=== ASSIGNMENT ===
Copy the listing below line for line, from its opening line to the one with "Sound: these wafers, L581.3, L581.4, L581.6.", both included; stop there.

=== STUDY MATERIAL ===
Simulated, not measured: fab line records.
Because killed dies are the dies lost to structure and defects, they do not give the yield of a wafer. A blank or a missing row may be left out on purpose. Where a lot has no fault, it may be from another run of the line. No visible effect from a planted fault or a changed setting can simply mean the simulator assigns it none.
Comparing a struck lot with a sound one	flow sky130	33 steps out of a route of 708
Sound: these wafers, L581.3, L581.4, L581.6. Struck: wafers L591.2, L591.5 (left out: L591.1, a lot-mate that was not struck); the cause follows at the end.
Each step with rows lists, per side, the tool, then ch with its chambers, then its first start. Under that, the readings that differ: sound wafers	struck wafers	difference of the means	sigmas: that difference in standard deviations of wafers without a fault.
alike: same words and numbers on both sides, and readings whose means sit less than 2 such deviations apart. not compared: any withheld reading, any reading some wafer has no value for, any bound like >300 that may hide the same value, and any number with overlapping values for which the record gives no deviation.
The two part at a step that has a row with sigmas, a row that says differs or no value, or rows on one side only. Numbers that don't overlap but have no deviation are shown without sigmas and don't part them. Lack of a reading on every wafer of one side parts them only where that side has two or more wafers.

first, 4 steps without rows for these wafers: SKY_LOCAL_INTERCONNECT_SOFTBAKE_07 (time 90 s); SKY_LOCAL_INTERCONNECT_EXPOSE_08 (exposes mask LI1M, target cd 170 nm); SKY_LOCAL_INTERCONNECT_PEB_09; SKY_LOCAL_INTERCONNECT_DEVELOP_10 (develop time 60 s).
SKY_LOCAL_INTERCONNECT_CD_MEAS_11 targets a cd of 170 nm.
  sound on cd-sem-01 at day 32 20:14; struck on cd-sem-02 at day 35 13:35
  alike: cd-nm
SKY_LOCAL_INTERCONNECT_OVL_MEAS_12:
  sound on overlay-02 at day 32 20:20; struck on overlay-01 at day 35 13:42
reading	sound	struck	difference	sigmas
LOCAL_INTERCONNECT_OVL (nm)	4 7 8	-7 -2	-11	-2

=== WRITTEN RESPONSE ===
Simulated, not measured: fab line records.
Because killed dies are the dies lost to structure and defects, they do not give the yield of a wafer. A blank or a missing row may be left out on purpose. Where a lot has no fault, it may be from another run of the line. No visible effect from a planted fault or a changed setting can simply mean the simulator assigns it none.
Comparing a struck lot with a sound one	flow sky130	33 steps out of a route of 708
Sound: these wafers, L581.3, L581.4, L581.6. Struck: wafers L591.2, L591.5 (left out: L591.1, a lot-mate that was not struck); the cause follows at the end.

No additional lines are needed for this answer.